> **DATA FOR ANALYSIS**
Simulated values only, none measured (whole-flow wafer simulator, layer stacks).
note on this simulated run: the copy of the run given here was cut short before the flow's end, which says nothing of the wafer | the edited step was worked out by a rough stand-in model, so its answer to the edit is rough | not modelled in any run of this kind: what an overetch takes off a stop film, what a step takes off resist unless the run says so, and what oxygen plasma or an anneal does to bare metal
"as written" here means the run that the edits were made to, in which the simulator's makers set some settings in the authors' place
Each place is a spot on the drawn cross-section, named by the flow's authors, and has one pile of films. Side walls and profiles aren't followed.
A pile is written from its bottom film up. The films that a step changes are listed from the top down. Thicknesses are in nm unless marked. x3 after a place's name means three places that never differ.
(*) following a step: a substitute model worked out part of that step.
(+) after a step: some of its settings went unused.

> **WORK ORDER**
Each of the entries above is to be repeated exactly.

> **REPLY**
Simulated values only, none measured (whole-flow wafer simulator, layer stacks).
note on this simulated run: the copy of the run given here was cut short before the flow's end, which says nothing of the wafer | the edited step was worked out by a rough stand-in model, so its answer to the edit is rough | not modelled in any run of this kind: what an overetch takes off a stop film, what a step takes off resist unless the run says so, and what oxygen plasma or an anneal does to bare metal
"as written" here means the run that the edits were made to, in which the simulator's makers set some settings in the authors' place
Each place is a spot on the drawn cross-section, named by the flow's authors, and has one pile of films. Side walls and profiles aren't followed.
A pile is written from its bottom film up. The films that a step changes are listed from the top down. Thicknesses are in nm unless marked. x3 after a place's name means three places that never differ.
(*) following a step: a substitute model worked out part of that step.
(+) after a step: some of its settings went unused.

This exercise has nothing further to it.